(LISTED RECORDS)
++++++++++++++++++++
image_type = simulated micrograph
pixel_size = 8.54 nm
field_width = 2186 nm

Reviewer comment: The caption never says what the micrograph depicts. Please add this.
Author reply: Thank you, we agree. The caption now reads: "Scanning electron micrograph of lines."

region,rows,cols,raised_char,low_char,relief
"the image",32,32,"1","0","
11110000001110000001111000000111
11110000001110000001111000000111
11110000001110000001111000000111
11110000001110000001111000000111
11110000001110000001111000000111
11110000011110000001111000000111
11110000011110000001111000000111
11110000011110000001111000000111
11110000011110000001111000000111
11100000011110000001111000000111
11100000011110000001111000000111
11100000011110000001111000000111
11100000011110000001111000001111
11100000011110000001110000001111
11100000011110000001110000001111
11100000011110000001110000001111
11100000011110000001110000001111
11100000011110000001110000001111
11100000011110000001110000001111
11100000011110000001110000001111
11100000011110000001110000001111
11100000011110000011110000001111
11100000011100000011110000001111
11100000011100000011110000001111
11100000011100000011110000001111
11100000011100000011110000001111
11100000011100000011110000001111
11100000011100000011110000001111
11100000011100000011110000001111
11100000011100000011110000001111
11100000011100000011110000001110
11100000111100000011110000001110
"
++++++++++++++++++++

Quote the listing above from its first line to the line with "11100000111100000011110000001110", inclusive, and add nothing.

(EXPECTED ANSWER)
image_type = simulated micrograph
pixel_size = 8.54 nm
field_width = 2186 nm

Reviewer comment: The caption never says what the micrograph depicts. Please add this.
Author reply: Thank you, we agree. The caption now reads: "Scanning electron micrograph of lines."

region,rows,cols,raised_char,low_char,relief
"the image",32,32,"1","0","
11110000001110000001111000000111
11110000001110000001111000000111
11110000001110000001111000000111
11110000001110000001111000000111
11110000001110000001111000000111
11110000011110000001111000000111
11110000011110000001111000000111
11110000011110000001111000000111
11110000011110000001111000000111
11100000011110000001111000000111
11100000011110000001111000000111
11100000011110000001111000000111
11100000011110000001111000001111
11100000011110000001110000001111
11100000011110000001110000001111
11100000011110000001110000001111
11100000011110000001110000001111
11100000011110000001110000001111
11100000011110000001110000001111
11100000011110000001110000001111
11100000011110000001110000001111
11100000011110000011110000001111
11100000011100000011110000001111
11100000011100000011110000001111
11100000011100000011110000001111
11100000011100000011110000001111
11100000011100000011110000001111
11100000011100000011110000001111
11100000011100000011110000001111
11100000011100000011110000001111
11100000011100000011110000001110
11100000111100000011110000001110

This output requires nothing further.